PROVIDED MATERIAL:
+ + + + +
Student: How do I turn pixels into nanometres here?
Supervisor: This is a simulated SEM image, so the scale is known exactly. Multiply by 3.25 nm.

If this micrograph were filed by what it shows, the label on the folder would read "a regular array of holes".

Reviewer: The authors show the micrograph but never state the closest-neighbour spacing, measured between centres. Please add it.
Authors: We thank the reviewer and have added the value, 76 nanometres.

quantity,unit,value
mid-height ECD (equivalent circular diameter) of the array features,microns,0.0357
+ + + + +

Reproducing the whole listing above is not the task. Copy exactly only the lines from the one with "Supervisor: This is" to the one with "quantity,unit,value", both kept.

Supervisor: This is a simulated SEM image, so the scale is known exactly. Multiply by 3.25 nm.

If this micrograph were filed by what it shows, the label on the folder would read "a regular array of holes".

Reviewer: The authors show the micrograph but never state the closest-neighbour spacing, measured between centres. Please add it.
Authors: We thank the reviewer and have added the value, 76 nanometres.

quantity,unit,value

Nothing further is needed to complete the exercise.